....
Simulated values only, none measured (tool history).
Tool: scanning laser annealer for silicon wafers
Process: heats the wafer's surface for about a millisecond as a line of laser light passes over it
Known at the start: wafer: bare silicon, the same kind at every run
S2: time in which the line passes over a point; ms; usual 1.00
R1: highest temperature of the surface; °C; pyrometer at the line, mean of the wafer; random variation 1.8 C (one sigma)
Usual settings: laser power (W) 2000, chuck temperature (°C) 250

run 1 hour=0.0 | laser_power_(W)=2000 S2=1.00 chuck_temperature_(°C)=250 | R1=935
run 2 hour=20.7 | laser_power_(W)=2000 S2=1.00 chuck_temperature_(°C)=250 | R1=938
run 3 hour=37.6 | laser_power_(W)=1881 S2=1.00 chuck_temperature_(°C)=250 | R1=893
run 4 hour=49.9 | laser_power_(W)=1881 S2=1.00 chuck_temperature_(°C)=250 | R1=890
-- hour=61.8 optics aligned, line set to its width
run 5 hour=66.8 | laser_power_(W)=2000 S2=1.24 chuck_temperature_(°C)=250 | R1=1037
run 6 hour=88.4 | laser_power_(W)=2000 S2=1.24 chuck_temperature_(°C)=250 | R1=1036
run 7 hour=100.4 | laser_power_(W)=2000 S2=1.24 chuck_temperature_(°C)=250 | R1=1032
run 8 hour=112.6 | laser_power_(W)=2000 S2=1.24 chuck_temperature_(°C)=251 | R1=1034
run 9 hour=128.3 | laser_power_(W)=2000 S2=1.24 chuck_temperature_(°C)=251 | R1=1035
....

### Action item
All lines above between those holding "run 6 hour=88.4" and "run 8 hour=112.6", inclusive, must be set down unchanged, and no other line may be included.

### Your response
run 6 hour=88.4 | laser_power_(W)=2000 S2=1.24 chuck_temperature_(°C)=250 | R1=1036
run 7 hour=100.4 | laser_power_(W)=2000 S2=1.24 chuck_temperature_(°C)=250 | R1=1032
run 8 hour=112.6 | laser_power_(W)=2000 S2=1.24 chuck_temperature_(°C)=251 | R1=1034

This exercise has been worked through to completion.